Listed records
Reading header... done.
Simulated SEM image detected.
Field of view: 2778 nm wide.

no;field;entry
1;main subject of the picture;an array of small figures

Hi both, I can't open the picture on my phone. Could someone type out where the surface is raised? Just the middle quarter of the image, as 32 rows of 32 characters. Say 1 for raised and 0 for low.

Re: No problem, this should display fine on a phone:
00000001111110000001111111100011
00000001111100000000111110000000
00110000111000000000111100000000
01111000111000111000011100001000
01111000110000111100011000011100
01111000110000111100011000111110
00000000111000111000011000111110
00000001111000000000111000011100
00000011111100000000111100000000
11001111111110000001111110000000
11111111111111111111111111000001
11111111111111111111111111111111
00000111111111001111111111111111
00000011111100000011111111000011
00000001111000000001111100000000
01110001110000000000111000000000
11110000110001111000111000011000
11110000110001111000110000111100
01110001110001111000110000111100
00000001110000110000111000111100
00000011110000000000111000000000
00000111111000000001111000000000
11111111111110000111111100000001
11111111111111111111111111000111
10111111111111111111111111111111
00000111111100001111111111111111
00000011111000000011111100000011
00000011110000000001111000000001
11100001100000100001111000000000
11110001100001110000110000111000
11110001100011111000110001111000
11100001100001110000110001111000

Brief
What is needed is an exact repetition of the lines from the first line of the records through the line containing "01110001110001111000110000111100", both ends included, and nothing more.

Exercise response
Reading header... done.
Simulated SEM image detected.
Field of view: 2778 nm wide.

no;field;entry
1;main subject of the picture;an array of small figures

Hi both, I can't open the picture on my phone. Could someone type out where the surface is raised? Just the middle quarter of the image, as 32 rows of 32 characters. Say 1 for raised and 0 for low.

Re: No problem, this should display fine on a phone:
00000001111110000001111111100011
00000001111100000000111110000000
00110000111000000000111100000000
01111000111000111000011100001000
01111000110000111100011000011100
01111000110000111100011000111110
00000000111000111000011000111110
00000001111000000000111000011100
00000011111100000000111100000000
11001111111110000001111110000000
11111111111111111111111111000001
11111111111111111111111111111111
00000111111111001111111111111111
00000011111100000011111111000011
00000001111000000001111100000000
01110001110000000000111000000000
11110000110001111000111000011000
11110000110001111000110000111100
01110001110001111000110000111100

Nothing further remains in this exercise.